**Brief:**
In the listing below, find the line with "Standard recipe for", then repeat exactly every line from the top through that one.

=== Supplied material ===
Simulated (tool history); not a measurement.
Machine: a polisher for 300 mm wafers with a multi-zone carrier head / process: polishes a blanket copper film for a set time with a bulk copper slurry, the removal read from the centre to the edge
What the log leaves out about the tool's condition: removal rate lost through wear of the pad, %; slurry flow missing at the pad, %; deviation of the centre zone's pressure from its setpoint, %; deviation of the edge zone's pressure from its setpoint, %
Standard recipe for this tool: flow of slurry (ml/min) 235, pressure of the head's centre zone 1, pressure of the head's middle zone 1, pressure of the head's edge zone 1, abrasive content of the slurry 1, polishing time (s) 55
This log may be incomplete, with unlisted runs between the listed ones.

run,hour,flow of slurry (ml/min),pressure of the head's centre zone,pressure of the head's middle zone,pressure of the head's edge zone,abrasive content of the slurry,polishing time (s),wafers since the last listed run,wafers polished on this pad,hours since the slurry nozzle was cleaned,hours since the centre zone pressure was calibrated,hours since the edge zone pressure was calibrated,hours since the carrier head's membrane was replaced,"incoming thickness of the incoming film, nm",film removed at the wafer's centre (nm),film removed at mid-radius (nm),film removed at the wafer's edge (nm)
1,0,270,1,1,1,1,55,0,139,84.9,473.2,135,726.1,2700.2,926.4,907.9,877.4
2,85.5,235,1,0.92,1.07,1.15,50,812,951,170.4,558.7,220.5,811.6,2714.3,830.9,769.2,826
===

**Task output:**
Simulated (tool history); not a measurement.
Machine: a polisher for 300 mm wafers with a multi-zone carrier head / process: polishes a blanket copper film for a set time with a bulk copper slurry, the removal read from the centre to the edge
What the log leaves out about the tool's condition: removal rate lost through wear of the pad, %; slurry flow missing at the pad, %; deviation of the centre zone's pressure from its setpoint, %; deviation of the edge zone's pressure from its setpoint, %
Standard recipe for this tool: flow of slurry (ml/min) 235, pressure of the head's centre zone 1, pressure of the head's middle zone 1, pressure of the head's edge zone 1, abrasive content of the slurry 1, polishing time (s) 55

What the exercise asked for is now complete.